_ _ _ _ _ _ _

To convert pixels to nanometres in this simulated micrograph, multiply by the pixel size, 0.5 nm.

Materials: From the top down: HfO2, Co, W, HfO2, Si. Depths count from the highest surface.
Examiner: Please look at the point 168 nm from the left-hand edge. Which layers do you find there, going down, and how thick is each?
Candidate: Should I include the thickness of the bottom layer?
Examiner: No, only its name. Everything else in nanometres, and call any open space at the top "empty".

_ _ _ _ _ _ _

◆ Action item ◆
Every entry above needs to be quoted exactly.

◆ Task output ◆
To convert pixels to nanometres in this simulated micrograph, multiply by the pixel size, 0.5 nm.

Materials: From the top down: HfO2, Co, W, HfO2, Si. Depths count from the highest surface.
Examiner: Please look at the point 168 nm from the left-hand edge. Which layers do you find there, going down, and how thick is each?
Candidate: Should I include the thickness of the bottom layer?
Examiner: No, only its name. Everything else in nanometres, and call any open space at the top "empty".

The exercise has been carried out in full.